ASSIGNMENT: The answer should consist of every line of the material, repeated verbatim.

[[ DATA SHOWN, beginning ]]

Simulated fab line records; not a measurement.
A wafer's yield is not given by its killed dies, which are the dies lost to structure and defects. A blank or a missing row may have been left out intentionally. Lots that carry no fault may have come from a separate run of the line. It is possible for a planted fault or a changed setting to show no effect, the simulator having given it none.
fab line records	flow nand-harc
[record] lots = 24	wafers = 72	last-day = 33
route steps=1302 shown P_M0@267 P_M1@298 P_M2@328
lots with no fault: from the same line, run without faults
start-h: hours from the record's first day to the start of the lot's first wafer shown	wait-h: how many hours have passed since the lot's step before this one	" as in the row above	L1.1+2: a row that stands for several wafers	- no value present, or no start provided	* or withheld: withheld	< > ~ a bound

[[ DATA SHOWN, end ]]

EXERCISE RESULT:
Simulated fab line records; not a measurement.
A wafer's yield is not given by its killed dies, which are the dies lost to structure and defects. A blank or a missing row may have been left out intentionally. Lots that carry no fault may have come from a separate run of the line. It is possible for a planted fault or a changed setting to show no effect, the simulator having given it none.
fab line records	flow nand-harc
[record] lots = 24	wafers = 72	last-day = 33
route steps=1302 shown P_M0@267 P_M1@298 P_M2@328
lots with no fault: from the same line, run without faults
start-h: hours from the record's first day to the start of the lot's first wafer shown	wait-h: how many hours have passed since the lot's step before this one	" as in the row above	L1.1+2: a row that stands for several wafers	- no value present, or no start provided	* or withheld: withheld	< > ~ a bound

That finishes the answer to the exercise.